◆ ◆ ◆ ◆ ◆

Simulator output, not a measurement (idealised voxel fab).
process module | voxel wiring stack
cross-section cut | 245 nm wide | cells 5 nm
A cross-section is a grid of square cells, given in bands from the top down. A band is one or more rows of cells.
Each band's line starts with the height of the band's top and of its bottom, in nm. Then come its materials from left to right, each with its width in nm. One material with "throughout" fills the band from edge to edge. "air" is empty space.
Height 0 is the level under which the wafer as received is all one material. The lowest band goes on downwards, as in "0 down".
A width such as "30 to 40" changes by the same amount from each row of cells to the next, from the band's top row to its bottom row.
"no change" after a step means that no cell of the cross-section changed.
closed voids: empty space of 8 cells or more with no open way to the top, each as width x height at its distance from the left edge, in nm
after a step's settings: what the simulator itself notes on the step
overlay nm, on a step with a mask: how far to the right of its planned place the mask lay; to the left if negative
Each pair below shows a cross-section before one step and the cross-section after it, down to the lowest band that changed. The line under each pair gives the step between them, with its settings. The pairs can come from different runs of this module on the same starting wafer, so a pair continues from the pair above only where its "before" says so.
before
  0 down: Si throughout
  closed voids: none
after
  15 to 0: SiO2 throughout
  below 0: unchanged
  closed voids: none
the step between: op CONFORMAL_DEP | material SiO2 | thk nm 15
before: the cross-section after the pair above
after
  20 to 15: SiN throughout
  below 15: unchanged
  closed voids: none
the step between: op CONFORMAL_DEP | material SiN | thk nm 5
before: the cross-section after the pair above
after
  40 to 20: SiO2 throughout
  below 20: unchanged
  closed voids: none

◆ ◆ ◆ ◆ ◆

TASK ITEM → Each line from the top of the material above through the line with "overlay nm, on" must be echoed exactly, and no other line.

ANSWER AREA →
Simulator output, not a measurement (idealised voxel fab).
process module | voxel wiring stack
cross-section cut | 245 nm wide | cells 5 nm
A cross-section is a grid of square cells, given in bands from the top down. A band is one or more rows of cells.
Each band's line starts with the height of the band's top and of its bottom, in nm. Then come its materials from left to right, each with its width in nm. One material with "throughout" fills the band from edge to edge. "air" is empty space.
Height 0 is the level under which the wafer as received is all one material. The lowest band goes on downwards, as in "0 down".
A width such as "30 to 40" changes by the same amount from each row of cells to the next, from the band's top row to its bottom row.
"no change" after a step means that no cell of the cross-section changed.
closed voids: empty space of 8 cells or more with no open way to the top, each as width x height at its distance from the left edge, in nm
after a step's settings: what the simulator itself notes on the step
overlay nm, on a step with a mask: how far to the right of its planned place the mask lay; to the left if negative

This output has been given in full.